## WORK REQUEST:
The records that follow must be repeated exactly, line by line.

<<<<
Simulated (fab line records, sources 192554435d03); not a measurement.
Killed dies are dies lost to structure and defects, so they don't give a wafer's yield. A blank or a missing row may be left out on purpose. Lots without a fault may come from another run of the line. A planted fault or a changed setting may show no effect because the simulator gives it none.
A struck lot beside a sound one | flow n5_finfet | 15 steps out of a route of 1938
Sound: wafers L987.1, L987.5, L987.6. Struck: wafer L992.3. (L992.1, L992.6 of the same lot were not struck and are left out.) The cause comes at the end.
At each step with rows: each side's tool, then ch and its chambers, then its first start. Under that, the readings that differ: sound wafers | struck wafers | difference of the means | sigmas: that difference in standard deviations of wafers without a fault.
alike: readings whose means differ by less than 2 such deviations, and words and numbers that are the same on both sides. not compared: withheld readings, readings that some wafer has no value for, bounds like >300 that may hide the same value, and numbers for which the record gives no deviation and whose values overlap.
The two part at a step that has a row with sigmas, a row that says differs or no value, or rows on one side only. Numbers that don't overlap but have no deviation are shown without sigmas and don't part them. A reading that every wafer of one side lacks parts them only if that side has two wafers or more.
>>>>

## WRITTEN RESPONSE:
Simulated (fab line records, sources 192554435d03); not a measurement.
Killed dies are dies lost to structure and defects, so they don't give a wafer's yield. A blank or a missing row may be left out on purpose. Lots without a fault may come from another run of the line. A planted fault or a changed setting may show no effect because the simulator gives it none.
A struck lot beside a sound one | flow n5_finfet | 15 steps out of a route of 1938
Sound: wafers L987.1, L987.5, L987.6. Struck: wafer L992.3. (L992.1, L992.6 of the same lot were not struck and are left out.) The cause comes at the end.
At each step with rows: each side's tool, then ch and its chambers, then its first start. Under that, the readings that differ: sound wafers | struck wafers | difference of the means | sigmas: that difference in standard deviations of wafers without a fault.
alike: readings whose means differ by less than 2 such deviations, and words and numbers that are the same on both sides. not compared: withheld readings, readings that some wafer has no value for, bounds like >300 that may hide the same value, and numbers for which the record gives no deviation and whose values overlap.
The two part at a step that has a row with sigmas, a row that says differs or no value, or rows on one side only. Numbers that don't overlap but have no deviation are shown without sigmas and don't part them. A reading that every wafer of one side lacks parts them only if that side has two wafers or more.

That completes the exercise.